Work request:
Lines after the one containing "C2: hours since the thermometer was replaced" are to be omitted; print exactly each line from the start of the records up to and including it.

Data supplied:
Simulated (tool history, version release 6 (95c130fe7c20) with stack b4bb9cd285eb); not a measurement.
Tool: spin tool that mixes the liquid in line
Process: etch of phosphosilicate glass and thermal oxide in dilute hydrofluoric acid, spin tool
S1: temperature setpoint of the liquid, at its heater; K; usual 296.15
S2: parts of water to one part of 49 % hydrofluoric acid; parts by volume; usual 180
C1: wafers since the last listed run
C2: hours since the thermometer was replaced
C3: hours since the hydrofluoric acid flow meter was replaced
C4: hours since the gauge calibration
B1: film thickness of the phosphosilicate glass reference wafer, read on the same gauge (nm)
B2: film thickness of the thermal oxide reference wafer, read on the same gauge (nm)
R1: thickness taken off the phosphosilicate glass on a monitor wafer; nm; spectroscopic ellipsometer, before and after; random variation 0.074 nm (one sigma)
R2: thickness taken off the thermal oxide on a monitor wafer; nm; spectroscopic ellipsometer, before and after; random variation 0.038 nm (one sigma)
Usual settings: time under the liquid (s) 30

Written solution:
Simulated (tool history, version release 6 (95c130fe7c20) with stack b4bb9cd285eb); not a measurement.
Tool: spin tool that mixes the liquid in line
Process: etch of phosphosilicate glass and thermal oxide in dilute hydrofluoric acid, spin tool
S1: temperature setpoint of the liquid, at its heater; K; usual 296.15
S2: parts of water to one part of 49 % hydrofluoric acid; parts by volume; usual 180
C1: wafers since the last listed run
C2: hours since the thermometer was replaced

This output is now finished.